:: Requirement ::
Once you have located the line containing "114.2 | 50.75 |" in the material below, return it exactly along with each line after it through the line containing "115.4 | 50.96 |".

:: Excerpted records ::
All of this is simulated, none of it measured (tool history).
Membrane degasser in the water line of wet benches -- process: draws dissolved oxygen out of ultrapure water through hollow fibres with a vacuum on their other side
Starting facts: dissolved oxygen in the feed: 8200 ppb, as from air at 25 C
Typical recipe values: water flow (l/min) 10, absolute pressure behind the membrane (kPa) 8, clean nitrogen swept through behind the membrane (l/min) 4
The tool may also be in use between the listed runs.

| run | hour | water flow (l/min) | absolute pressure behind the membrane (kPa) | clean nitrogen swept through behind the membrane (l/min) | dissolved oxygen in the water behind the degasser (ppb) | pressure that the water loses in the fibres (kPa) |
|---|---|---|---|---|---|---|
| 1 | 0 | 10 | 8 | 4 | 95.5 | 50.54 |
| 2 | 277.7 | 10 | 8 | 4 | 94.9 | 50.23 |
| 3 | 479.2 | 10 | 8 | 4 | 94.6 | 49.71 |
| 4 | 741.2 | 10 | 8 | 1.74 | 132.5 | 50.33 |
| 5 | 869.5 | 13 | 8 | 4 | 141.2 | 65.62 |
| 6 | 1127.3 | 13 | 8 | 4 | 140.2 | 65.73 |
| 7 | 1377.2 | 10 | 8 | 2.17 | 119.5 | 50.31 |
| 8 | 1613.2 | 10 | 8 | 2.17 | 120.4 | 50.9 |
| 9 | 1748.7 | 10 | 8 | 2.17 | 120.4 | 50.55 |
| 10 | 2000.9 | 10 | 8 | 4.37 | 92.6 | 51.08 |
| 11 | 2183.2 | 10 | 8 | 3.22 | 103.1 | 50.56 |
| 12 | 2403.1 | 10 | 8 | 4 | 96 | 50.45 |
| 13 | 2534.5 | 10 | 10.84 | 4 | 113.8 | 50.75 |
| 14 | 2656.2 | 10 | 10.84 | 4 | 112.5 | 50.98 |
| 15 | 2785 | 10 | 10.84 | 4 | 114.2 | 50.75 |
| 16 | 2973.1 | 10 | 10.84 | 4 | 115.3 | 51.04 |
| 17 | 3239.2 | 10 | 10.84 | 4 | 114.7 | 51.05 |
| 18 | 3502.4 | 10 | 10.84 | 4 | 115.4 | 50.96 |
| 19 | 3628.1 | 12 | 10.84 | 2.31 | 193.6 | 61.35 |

:: Exercise response ::
| 15 | 2785 | 10 | 10.84 | 4 | 114.2 | 50.75 |
| 16 | 2973.1 | 10 | 10.84 | 4 | 115.3 | 51.04 |
| 17 | 3239.2 | 10 | 10.84 | 4 | 114.7 | 51.05 |
| 18 | 3502.4 | 10 | 10.84 | 4 | 115.4 | 50.96 |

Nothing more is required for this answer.